# [Work order]
Beginning with the first line of the data below, extract each line up to and including the one containing "The one fault: step". Copy them exactly and add nothing.

# [Data]
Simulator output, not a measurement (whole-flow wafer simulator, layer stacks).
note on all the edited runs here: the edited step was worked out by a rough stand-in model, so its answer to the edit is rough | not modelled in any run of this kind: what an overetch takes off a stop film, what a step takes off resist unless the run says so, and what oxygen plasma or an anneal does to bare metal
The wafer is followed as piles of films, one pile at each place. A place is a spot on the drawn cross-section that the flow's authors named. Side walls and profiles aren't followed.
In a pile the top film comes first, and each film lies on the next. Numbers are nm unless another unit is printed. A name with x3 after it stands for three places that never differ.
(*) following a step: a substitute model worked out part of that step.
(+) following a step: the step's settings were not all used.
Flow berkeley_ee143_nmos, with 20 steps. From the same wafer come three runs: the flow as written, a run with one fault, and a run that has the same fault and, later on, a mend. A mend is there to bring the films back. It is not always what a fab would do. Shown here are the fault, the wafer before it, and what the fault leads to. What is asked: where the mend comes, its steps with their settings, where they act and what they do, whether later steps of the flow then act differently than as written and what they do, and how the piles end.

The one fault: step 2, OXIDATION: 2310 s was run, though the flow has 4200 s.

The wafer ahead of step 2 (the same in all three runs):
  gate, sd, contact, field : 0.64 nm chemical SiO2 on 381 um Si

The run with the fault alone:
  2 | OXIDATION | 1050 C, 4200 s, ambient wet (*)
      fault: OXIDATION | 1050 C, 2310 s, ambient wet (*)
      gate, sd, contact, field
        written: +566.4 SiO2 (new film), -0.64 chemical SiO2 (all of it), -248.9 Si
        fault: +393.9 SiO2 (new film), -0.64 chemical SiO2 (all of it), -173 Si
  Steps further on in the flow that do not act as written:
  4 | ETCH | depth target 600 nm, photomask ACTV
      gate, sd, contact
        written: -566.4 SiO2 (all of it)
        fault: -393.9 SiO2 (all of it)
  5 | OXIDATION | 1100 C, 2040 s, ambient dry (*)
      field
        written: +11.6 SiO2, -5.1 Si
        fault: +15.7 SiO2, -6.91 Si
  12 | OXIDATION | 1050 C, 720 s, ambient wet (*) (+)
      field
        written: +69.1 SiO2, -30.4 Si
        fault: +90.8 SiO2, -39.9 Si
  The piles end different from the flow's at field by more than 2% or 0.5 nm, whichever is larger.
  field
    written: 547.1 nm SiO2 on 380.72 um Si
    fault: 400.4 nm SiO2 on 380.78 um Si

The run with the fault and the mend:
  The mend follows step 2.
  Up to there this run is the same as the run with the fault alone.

# [Your response]
Simulator output, not a measurement (whole-flow wafer simulator, layer stacks).
note on all the edited runs here: the edited step was worked out by a rough stand-in model, so its answer to the edit is rough | not modelled in any run of this kind: what an overetch takes off a stop film, what a step takes off resist unless the run says so, and what oxygen plasma or an anneal does to bare metal
The wafer is followed as piles of films, one pile at each place. A place is a spot on the drawn cross-section that the flow's authors named. Side walls and profiles aren't followed.
In a pile the top film comes first, and each film lies on the next. Numbers are nm unless another unit is printed. A name with x3 after it stands for three places that never differ.
(*) following a step: a substitute model worked out part of that step.
(+) following a step: the step's settings were not all used.
Flow berkeley_ee143_nmos, with 20 steps. From the same wafer come three runs: the flow as written, a run with one fault, and a run that has the same fault and, later on, a mend. A mend is there to bring the films back. It is not always what a fab would do. Shown here are the fault, the wafer before it, and what the fault leads to. What is asked: where the mend comes, its steps with their settings, where they act and what they do, whether later steps of the flow then act differently than as written and what they do, and how the piles end.

The one fault: step 2, OXIDATION: 2310 s was run, though the flow has 4200 s.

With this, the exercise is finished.